### Action item:
Print the first line of the material below and each line after it, exactly as written, ending with the line that contains "start-h: hours from".

*** Listed entries ***

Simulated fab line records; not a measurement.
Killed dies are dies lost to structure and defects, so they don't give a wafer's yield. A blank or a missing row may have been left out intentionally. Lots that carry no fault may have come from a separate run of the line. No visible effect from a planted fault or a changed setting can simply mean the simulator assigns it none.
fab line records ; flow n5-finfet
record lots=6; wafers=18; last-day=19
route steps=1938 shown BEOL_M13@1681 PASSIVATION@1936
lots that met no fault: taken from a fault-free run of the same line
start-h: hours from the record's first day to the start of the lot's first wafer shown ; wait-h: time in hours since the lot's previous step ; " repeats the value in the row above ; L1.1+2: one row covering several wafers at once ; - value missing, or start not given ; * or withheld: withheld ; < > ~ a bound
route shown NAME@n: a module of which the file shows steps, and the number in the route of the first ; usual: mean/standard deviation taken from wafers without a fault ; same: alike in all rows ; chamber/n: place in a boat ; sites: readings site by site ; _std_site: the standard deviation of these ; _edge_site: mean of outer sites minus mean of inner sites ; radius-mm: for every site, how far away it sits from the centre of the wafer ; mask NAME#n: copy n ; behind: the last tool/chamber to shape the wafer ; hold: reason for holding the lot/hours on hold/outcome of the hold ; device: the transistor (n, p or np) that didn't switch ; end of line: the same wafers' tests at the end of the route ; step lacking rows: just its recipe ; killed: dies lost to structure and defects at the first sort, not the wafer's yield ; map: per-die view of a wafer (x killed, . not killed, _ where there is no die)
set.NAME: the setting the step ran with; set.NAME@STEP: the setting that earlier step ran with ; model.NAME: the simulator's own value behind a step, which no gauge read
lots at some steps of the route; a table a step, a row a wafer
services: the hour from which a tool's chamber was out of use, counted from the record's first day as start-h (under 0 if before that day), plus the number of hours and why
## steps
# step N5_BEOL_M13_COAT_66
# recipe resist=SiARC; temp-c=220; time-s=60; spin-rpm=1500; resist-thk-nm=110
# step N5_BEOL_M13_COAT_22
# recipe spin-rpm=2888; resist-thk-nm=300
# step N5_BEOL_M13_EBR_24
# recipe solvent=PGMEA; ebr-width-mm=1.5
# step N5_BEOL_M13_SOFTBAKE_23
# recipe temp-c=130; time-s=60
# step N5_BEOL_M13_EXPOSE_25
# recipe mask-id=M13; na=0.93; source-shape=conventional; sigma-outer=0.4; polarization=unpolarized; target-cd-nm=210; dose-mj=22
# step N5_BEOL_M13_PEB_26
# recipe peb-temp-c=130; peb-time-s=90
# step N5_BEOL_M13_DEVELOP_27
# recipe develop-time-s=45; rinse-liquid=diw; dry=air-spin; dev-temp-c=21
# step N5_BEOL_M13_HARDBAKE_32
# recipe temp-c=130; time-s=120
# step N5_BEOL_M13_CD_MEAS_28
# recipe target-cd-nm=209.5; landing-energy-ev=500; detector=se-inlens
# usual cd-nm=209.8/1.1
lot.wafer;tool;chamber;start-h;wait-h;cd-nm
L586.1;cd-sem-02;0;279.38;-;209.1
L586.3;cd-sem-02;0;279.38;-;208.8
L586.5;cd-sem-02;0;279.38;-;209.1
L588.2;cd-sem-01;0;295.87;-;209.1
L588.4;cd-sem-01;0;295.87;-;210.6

*** End of Listed entries ***

### Exercise result:
Simulated fab line records; not a measurement.
Killed dies are dies lost to structure and defects, so they don't give a wafer's yield. A blank or a missing row may have been left out intentionally. Lots that carry no fault may have come from a separate run of the line. No visible effect from a planted fault or a changed setting can simply mean the simulator assigns it none.
fab line records ; flow n5-finfet
record lots=6; wafers=18; last-day=19
route steps=1938 shown BEOL_M13@1681 PASSIVATION@1936
lots that met no fault: taken from a fault-free run of the same line
start-h: hours from the record's first day to the start of the lot's first wafer shown ; wait-h: time in hours since the lot's previous step ; " repeats the value in the row above ; L1.1+2: one row covering several wafers at once ; - value missing, or start not given ; * or withheld: withheld ; < > ~ a bound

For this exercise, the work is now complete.